************

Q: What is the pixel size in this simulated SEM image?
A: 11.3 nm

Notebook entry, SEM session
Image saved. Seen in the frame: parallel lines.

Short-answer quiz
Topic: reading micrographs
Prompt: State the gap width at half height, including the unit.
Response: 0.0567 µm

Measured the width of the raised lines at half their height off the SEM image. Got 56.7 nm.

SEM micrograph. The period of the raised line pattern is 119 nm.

************

BRIEF: Set every entry down once more, exactly as written above.

REPLY:
Q: What is the pixel size in this simulated SEM image?
A: 11.3 nm

Notebook entry, SEM session
Image saved. Seen in the frame: parallel lines.

Short-answer quiz
Topic: reading micrographs
Prompt: State the gap width at half height, including the unit.
Response: 0.0567 µm

Measured the width of the raised lines at half their height off the SEM image. Got 56.7 nm.

SEM micrograph. The period of the raised line pattern is 119 nm.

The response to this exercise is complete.